> [WORK INSTRUCTION]
Write out again the entries from the first line to the line that includes "It should be", keeping both of those lines.

> [DATASET EXTRACT]
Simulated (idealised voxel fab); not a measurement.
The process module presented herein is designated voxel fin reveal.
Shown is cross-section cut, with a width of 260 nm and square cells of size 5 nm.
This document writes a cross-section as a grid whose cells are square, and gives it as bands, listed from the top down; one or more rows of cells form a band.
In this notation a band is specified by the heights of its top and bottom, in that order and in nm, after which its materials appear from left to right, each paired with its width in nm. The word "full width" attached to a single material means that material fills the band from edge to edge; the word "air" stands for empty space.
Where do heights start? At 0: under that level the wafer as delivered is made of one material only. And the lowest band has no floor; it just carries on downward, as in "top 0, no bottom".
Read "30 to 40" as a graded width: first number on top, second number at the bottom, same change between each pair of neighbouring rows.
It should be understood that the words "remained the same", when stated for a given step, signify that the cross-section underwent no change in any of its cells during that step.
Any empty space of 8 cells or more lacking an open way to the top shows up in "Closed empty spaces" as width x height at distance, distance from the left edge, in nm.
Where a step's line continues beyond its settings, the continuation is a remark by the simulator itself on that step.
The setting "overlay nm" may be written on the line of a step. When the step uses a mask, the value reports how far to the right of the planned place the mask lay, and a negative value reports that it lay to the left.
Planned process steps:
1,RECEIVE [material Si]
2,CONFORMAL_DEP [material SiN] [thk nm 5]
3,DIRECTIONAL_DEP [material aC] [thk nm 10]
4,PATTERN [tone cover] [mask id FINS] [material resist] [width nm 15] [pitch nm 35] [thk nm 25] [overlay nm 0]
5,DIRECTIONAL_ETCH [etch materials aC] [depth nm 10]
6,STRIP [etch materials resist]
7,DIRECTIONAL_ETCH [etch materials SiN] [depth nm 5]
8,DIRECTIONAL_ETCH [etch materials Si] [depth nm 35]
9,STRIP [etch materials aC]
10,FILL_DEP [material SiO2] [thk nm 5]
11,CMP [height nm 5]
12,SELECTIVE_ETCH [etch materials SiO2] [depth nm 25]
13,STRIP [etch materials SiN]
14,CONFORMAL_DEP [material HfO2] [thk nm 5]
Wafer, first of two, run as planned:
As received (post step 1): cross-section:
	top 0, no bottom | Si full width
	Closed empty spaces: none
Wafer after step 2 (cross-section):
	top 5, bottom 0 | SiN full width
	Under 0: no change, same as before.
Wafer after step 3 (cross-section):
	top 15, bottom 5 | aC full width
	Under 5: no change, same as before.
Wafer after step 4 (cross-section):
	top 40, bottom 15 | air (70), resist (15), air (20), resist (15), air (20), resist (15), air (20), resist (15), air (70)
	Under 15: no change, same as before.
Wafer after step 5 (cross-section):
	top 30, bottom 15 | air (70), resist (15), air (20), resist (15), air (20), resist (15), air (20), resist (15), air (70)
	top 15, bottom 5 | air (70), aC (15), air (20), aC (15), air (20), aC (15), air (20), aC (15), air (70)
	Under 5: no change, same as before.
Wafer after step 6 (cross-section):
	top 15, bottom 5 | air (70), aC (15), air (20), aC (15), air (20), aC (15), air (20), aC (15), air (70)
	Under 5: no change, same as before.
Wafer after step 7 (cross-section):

> [TASK RESPONSE]
Simulated (idealised voxel fab); not a measurement.
The process module presented herein is designated voxel fin reveal.
Shown is cross-section cut, with a width of 260 nm and square cells of size 5 nm.
This document writes a cross-section as a grid whose cells are square, and gives it as bands, listed from the top down; one or more rows of cells form a band.
In this notation a band is specified by the heights of its top and bottom, in that order and in nm, after which its materials appear from left to right, each paired with its width in nm. The word "full width" attached to a single material means that material fills the band from edge to edge; the word "air" stands for empty space.
Where do heights start? At 0: under that level the wafer as delivered is made of one material only. And the lowest band has no floor; it just carries on downward, as in "top 0, no bottom".
Read "30 to 40" as a graded width: first number on top, second number at the bottom, same change between each pair of neighbouring rows.
It should be understood that the words "remained the same", when stated for a given step, signify that the cross-section underwent no change in any of its cells during that step.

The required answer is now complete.